= WORK TASK =
Take the material below from its first line through the line containing "Killed dies are" and, please, write those lines again exactly.

= DATA LISTING =

>>>

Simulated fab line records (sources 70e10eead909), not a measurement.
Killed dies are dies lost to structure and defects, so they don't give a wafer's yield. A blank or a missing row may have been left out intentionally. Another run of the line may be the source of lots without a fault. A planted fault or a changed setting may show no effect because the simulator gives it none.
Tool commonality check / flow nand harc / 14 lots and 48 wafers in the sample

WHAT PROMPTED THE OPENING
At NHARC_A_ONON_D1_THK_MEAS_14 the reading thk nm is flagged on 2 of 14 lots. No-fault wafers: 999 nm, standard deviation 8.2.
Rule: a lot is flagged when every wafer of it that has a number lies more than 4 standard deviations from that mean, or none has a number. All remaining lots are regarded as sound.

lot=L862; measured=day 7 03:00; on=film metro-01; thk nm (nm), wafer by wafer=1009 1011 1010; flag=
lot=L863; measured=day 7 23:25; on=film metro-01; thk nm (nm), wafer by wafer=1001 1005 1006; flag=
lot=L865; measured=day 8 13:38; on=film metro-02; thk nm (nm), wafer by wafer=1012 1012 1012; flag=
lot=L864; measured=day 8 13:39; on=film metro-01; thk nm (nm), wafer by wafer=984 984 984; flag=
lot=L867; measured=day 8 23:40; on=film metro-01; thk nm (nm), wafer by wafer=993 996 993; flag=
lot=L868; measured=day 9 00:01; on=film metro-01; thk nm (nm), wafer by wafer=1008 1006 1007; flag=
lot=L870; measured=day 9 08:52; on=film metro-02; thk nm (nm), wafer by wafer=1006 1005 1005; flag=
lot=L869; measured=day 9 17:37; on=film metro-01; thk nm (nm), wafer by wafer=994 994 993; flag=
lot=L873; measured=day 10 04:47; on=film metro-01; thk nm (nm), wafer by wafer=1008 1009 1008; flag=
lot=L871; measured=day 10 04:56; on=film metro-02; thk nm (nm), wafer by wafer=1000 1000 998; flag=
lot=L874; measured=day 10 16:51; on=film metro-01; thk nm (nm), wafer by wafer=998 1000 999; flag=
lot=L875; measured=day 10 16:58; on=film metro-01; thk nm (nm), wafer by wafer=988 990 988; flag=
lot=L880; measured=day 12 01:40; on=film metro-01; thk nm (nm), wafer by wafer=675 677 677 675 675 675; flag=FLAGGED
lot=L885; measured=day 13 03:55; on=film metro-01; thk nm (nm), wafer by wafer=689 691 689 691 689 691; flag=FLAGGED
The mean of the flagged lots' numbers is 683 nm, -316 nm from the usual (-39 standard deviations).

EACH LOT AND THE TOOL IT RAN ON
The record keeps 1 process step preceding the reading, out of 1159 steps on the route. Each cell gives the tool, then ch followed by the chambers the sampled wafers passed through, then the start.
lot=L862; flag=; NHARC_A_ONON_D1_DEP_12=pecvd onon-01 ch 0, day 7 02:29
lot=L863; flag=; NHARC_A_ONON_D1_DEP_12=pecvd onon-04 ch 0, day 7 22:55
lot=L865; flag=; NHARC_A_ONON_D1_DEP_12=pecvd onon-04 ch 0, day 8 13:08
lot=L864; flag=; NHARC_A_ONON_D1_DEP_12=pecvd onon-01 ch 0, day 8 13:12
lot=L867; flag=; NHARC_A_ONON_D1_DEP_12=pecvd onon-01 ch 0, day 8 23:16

<<<

= RESPONSE BOX =
Simulated fab line records (sources 70e10eead909), not a measurement.
Killed dies are dies lost to structure and defects, so they don't give a wafer's yield. A blank or a missing row may have been left out intentionally. Another run of the line may be the source of lots without a fault. A planted fault or a changed setting may show no effect because the simulator gives it none.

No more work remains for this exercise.